§ **Requirement**
All of the records listed below should be retyped exactly.

§ **Recorded information**
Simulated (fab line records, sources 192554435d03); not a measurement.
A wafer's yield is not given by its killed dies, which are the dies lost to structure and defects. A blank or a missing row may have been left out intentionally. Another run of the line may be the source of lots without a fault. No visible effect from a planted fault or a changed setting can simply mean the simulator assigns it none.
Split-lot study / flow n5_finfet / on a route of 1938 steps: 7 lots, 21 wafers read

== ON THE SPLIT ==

§ **Task solution**
Simulated (fab line records, sources 192554435d03); not a measurement.
A wafer's yield is not given by its killed dies, which are the dies lost to structure and defects. A blank or a missing row may have been left out intentionally. Another run of the line may be the source of lots without a fault. No visible effect from a planted fault or a changed setting can simply mean the simulator assigns it none.
Split-lot study / flow n5_finfet / on a route of 1938 steps: 7 lots, 21 wafers read

== ON THE SPLIT ==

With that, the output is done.